### Requirement
Output the data verbatim, with nothing added or dropped.

### Data extract
# # # # #

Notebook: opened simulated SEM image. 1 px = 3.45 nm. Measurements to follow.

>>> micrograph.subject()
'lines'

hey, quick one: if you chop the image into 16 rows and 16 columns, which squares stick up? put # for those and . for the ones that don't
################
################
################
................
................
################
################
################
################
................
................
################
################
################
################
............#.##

# # # # #

### Expected answer
Notebook: opened simulated SEM image. 1 px = 3.45 nm. Measurements to follow.

>>> micrograph.subject()
'lines'

hey, quick one: if you chop the image into 16 rows and 16 columns, which squares stick up? put # for those and . for the ones that don't
################
################
################
................
................
################
################
################
################
................
................
################
################
################
################
............#.##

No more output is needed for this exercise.